## INFORMATION SHOWN
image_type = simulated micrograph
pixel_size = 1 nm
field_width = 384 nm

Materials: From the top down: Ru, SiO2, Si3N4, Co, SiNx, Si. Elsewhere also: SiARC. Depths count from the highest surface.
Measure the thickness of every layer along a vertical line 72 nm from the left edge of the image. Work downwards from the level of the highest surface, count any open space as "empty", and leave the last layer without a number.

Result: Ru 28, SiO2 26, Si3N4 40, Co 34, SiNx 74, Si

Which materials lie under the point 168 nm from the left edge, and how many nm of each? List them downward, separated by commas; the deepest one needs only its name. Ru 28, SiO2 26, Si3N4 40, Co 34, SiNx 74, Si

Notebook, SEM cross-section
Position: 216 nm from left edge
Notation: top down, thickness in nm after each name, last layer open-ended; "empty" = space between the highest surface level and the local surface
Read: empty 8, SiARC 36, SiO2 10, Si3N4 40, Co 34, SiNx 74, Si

## WORK TASK
From the records above, reproduce exactly the lines from the one with "Measure the thickness" to the one with "Notation: top down, thickness", both included, and no others.

## TASK ANSWER
Measure the thickness of every layer along a vertical line 72 nm from the left edge of the image. Work downwards from the level of the highest surface, count any open space as "empty", and leave the last layer without a number.

Result: Ru 28, SiO2 26, Si3N4 40, Co 34, SiNx 74, Si

Which materials lie under the point 168 nm from the left edge, and how many nm of each? List them downward, separated by commas; the deepest one needs only its name. Ru 28, SiO2 26, Si3N4 40, Co 34, SiNx 74, Si

Notebook, SEM cross-section
Position: 216 nm from left edge
Notation: top down, thickness in nm after each name, last layer open-ended; "empty" = space between the highest surface level and the local surface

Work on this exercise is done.